__________

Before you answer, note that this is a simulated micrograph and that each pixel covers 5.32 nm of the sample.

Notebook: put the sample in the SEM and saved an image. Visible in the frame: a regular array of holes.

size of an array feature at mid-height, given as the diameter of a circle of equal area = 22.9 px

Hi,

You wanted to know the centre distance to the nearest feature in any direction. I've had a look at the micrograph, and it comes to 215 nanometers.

__________

WORK ORDER ->
From the top of the material above, please transcribe each line exactly. Include the line with "Notebook: put the" and end there.

ANSWER SECTION ->
Before you answer, note that this is a simulated micrograph and that each pixel covers 5.32 nm of the sample.

Notebook: put the sample in the SEM and saved an image. Visible in the frame: a regular array of holes.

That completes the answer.